————————

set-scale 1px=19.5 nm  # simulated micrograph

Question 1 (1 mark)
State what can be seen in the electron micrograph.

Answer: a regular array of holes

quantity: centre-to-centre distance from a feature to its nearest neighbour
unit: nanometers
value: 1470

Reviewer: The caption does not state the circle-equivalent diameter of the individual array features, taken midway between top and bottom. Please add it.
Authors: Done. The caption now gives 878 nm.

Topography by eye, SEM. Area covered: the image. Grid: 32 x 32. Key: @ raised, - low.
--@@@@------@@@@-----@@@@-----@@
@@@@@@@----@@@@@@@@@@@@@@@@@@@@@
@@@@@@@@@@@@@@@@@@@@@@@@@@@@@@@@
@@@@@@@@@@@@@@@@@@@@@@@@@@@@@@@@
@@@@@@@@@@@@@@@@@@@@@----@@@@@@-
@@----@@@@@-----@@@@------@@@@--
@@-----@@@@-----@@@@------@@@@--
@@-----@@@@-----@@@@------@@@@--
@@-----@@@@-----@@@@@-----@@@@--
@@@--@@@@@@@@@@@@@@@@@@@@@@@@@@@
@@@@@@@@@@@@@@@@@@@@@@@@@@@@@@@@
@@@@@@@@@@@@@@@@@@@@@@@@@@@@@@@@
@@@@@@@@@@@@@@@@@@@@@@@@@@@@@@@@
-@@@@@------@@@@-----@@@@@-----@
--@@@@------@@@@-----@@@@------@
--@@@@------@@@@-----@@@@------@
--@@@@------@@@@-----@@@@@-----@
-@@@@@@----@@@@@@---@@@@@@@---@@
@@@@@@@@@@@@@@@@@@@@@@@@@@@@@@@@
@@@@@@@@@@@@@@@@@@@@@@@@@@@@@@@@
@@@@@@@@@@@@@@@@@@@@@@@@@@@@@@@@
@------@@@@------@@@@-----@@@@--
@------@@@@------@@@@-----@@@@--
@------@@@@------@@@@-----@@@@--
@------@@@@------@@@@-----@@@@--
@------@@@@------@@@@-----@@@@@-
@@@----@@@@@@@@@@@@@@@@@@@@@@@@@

————————

Requirement – Reproduce exactly, and with no other material, the lines between those holding "quantity: centre-to-centre distance" and "Authors: Done. The caption now gives 878 nm.", inclusive.

Response box –
quantity: centre-to-centre distance from a feature to its nearest neighbour
unit: nanometers
value: 1470

Reviewer: The caption does not state the circle-equivalent diameter of the individual array features, taken midway between top and bottom. Please add it.
Authors: Done. The caption now gives 878 nm.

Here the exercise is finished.